> Work task
Beginning at the line containing "Field | Entry |" in the material below and ending at the line containing "feature,value,unit", return each line exactly and add nothing.

━━━━━━
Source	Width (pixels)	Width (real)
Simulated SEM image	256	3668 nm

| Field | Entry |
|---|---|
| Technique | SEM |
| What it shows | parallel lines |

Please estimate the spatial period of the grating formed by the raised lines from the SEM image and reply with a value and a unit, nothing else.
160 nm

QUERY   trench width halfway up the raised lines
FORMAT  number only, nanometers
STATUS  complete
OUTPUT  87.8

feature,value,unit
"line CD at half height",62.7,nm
━━━━━━

> Result
| Field | Entry |
|---|---|
| Technique | SEM |
| What it shows | parallel lines |

Please estimate the spatial period of the grating formed by the raised lines from the SEM image and reply with a value and a unit, nothing else.
160 nm

QUERY   trench width halfway up the raised lines
FORMAT  number only, nanometers
STATUS  complete
OUTPUT  87.8

feature,value,unit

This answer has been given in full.